* **Work item**
Print, exactly as they appear in the listing below, the lines from the line with "55 | 1.32580 |" to the line with "290 | 55 | ? |", with both end lines kept.

* **Dataset records**
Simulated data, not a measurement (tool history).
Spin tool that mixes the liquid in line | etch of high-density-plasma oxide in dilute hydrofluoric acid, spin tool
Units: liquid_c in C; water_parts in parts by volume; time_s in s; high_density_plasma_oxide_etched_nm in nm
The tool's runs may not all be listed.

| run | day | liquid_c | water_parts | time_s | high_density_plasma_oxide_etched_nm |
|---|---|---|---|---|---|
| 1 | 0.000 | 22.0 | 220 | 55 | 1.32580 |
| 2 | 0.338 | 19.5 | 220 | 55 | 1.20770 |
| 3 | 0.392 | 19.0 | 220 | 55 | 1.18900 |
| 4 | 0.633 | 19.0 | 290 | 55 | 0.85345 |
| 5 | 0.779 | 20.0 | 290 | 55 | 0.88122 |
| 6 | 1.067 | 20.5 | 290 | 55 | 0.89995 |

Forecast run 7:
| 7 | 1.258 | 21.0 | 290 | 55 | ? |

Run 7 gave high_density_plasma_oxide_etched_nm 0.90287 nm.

* **Exercise result**
| 1 | 0.000 | 22.0 | 220 | 55 | 1.32580 |
| 2 | 0.338 | 19.5 | 220 | 55 | 1.20770 |
| 3 | 0.392 | 19.0 | 220 | 55 | 1.18900 |
| 4 | 0.633 | 19.0 | 290 | 55 | 0.85345 |
| 5 | 0.779 | 20.0 | 290 | 55 | 0.88122 |
| 6 | 1.067 | 20.5 | 290 | 55 | 0.89995 |

Forecast run 7:
| 7 | 1.258 | 21.0 | 290 | 55 | ? |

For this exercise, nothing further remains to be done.